### Work request
Retype, word for word, each line between the lines holding "you: oh right, it's" and "Just tell them", inclusive, and leave the rest of the data alone.

### Information supplied
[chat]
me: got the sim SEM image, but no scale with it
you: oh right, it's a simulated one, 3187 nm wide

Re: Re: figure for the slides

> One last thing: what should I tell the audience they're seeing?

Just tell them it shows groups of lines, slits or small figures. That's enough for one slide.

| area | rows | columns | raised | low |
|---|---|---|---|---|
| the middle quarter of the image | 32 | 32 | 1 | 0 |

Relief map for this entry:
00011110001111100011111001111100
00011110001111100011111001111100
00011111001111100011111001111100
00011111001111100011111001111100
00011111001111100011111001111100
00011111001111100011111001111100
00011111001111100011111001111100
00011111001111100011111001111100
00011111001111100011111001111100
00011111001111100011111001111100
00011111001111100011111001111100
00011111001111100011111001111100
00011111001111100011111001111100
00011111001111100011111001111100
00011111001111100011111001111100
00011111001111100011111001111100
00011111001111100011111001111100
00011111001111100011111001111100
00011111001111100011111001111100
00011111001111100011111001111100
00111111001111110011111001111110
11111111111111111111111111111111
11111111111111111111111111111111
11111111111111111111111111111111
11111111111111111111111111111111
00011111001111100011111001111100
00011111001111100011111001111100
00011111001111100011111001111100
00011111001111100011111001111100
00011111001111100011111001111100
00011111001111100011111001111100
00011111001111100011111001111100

### Solution
you: oh right, it's a simulated one, 3187 nm wide

Re: Re: figure for the slides

> One last thing: what should I tell the audience they're seeing?

Just tell them it shows groups of lines, slits or small figures. That's enough for one slide.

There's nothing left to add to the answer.